▶ **Dataset excerpts**:
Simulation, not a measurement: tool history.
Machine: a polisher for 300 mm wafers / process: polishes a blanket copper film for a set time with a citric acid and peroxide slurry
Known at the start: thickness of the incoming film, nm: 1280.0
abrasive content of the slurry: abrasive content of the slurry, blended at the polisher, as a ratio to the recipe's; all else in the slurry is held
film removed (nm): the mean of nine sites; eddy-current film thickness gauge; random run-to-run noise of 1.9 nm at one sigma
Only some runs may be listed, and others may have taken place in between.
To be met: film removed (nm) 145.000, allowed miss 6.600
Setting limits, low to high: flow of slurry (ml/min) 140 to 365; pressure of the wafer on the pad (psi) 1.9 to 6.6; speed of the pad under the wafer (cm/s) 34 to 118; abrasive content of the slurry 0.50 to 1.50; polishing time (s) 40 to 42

▶ **Activity**: Include the first line of the listing, the line with "abrasive content of the slurry: abrasive", and every line between them, each repeated exactly, and output only those.

▶ **Written solution**:
Simulation, not a measurement: tool history.
Machine: a polisher for 300 mm wafers / process: polishes a blanket copper film for a set time with a citric acid and peroxide slurry
Known at the start: thickness of the incoming film, nm: 1280.0
abrasive content of the slurry: abrasive content of the slurry, blended at the polisher, as a ratio to the recipe's; all else in the slurry is held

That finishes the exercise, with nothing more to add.